> _Work request_
Go through the data line by line from the top, retyping each exactly, and end with the line that contains "(+) following a".

> _Given information_
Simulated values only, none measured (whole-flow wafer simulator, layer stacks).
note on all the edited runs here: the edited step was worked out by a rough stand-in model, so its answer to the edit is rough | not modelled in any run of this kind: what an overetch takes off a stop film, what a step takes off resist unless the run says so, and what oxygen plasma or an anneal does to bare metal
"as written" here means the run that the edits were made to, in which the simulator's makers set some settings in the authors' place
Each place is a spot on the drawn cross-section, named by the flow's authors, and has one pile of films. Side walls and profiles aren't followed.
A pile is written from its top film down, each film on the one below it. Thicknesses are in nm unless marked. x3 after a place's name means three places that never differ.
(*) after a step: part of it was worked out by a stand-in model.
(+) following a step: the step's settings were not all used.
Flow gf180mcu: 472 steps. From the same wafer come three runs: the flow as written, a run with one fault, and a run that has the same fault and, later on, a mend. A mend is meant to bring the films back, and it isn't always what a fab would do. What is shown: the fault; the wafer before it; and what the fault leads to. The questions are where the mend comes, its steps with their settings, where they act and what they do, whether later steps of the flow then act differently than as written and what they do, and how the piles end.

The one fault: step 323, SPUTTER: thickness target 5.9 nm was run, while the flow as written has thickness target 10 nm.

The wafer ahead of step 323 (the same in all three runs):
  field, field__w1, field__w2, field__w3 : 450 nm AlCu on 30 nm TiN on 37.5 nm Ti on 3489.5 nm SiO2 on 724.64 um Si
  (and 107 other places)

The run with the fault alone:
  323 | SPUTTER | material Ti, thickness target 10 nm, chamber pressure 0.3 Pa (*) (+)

> _Result_
Simulated values only, none measured (whole-flow wafer simulator, layer stacks).
note on all the edited runs here: the edited step was worked out by a rough stand-in model, so its answer to the edit is rough | not modelled in any run of this kind: what an overetch takes off a stop film, what a step takes off resist unless the run says so, and what oxygen plasma or an anneal does to bare metal
"as written" here means the run that the edits were made to, in which the simulator's makers set some settings in the authors' place
Each place is a spot on the drawn cross-section, named by the flow's authors, and has one pile of films. Side walls and profiles aren't followed.
A pile is written from its top film down, each film on the one below it. Thicknesses are in nm unless marked. x3 after a place's name means three places that never differ.
(*) after a step: part of it was worked out by a stand-in model.
(+) following a step: the step's settings were not all used.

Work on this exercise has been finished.